- Work item -
What appears from the first line of the data below through the line containing "3. Decide for", both included, should be copied exactly, and nothing else.

- Data excerpts -
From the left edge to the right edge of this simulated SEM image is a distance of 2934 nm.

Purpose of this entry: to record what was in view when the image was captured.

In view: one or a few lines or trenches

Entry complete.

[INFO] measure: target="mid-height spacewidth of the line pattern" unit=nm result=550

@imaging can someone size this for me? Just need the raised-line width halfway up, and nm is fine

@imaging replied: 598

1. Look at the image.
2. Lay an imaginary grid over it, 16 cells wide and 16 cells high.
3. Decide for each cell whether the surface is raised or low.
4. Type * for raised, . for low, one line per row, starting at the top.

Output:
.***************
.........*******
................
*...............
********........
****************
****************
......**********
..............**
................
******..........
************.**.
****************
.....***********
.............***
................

- Expected answer -
From the left edge to the right edge of this simulated SEM image is a distance of 2934 nm.

Purpose of this entry: to record what was in view when the image was captured.

In view: one or a few lines or trenches

Entry complete.

[INFO] measure: target="mid-height spacewidth of the line pattern" unit=nm result=550

@imaging can someone size this for me? Just need the raised-line width halfway up, and nm is fine

@imaging replied: 598

1. Look at the image.
2. Lay an imaginary grid over it, 16 cells wide and 16 cells high.
3. Decide for each cell whether the surface is raised or low.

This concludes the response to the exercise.